═════ SUPPLIED RECORDS
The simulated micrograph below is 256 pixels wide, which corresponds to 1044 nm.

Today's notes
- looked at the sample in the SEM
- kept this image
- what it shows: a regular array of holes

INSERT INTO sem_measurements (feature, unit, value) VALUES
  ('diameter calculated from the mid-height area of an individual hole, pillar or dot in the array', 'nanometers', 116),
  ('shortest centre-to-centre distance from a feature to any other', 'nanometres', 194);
══════════

* _WORK TASK_
All of the data shown above must be copied exactly.

* _EXERCISE ANSWER_
The simulated micrograph below is 256 pixels wide, which corresponds to 1044 nm.

Today's notes
- looked at the sample in the SEM
- kept this image
- what it shows: a regular array of holes

INSERT INTO sem_measurements (feature, unit, value) VALUES
  ('diameter calculated from the mid-height area of an individual hole, pillar or dot in the array', 'nanometers', 116),
  ('shortest centre-to-centre distance from a feature to any other', 'nanometres', 194);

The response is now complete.